▶ _BRIEF_
Beginning with the first line, please repeat the entries exactly and end on the line that contains "The cross-section on".

▶ _INFORMATION SHOWN_
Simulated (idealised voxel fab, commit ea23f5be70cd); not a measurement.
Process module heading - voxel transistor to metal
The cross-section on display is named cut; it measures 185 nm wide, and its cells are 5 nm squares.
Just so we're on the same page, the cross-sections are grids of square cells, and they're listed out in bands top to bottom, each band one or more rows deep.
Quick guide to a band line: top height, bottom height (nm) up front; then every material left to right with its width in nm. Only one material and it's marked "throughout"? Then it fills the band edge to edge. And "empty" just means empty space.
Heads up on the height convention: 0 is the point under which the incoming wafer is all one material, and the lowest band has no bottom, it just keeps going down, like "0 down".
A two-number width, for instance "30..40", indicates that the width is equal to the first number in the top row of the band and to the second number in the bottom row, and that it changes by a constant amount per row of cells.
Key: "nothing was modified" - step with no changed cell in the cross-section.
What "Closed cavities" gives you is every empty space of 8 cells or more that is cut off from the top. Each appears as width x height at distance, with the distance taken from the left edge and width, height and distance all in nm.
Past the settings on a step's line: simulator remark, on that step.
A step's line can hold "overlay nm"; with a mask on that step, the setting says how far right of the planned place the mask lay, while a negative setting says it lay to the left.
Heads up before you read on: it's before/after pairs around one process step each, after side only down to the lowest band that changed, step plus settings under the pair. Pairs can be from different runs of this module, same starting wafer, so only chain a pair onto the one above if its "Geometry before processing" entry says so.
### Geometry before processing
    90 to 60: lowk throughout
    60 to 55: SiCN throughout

▶ _SOLUTION_
Simulated (idealised voxel fab, commit ea23f5be70cd); not a measurement.
Process module heading - voxel transistor to metal
The cross-section on display is named cut; it measures 185 nm wide, and its cells are 5 nm squares.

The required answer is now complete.